> [ENTRIES PROVIDED]
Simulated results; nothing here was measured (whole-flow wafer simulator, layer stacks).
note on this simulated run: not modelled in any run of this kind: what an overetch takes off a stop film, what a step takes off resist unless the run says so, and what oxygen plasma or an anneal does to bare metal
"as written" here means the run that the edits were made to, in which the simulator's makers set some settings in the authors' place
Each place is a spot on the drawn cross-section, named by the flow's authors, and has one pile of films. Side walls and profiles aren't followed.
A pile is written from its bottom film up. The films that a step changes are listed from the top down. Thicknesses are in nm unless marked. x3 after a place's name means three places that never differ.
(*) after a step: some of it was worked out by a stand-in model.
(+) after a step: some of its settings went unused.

> [ACTIVITY] Each of the records above is to be reproduced word for word.

> [TASK RESPONSE]
Simulated results; nothing here was measured (whole-flow wafer simulator, layer stacks).
note on this simulated run: not modelled in any run of this kind: what an overetch takes off a stop film, what a step takes off resist unless the run says so, and what oxygen plasma or an anneal does to bare metal
"as written" here means the run that the edits were made to, in which the simulator's makers set some settings in the authors' place
Each place is a spot on the drawn cross-section, named by the flow's authors, and has one pile of films. Side walls and profiles aren't followed.
A pile is written from its bottom film up. The films that a step changes are listed from the top down. Thicknesses are in nm unless marked. x3 after a place's name means three places that never differ.
(*) after a step: some of it was worked out by a stand-in model.
(+) after a step: some of its settings went unused.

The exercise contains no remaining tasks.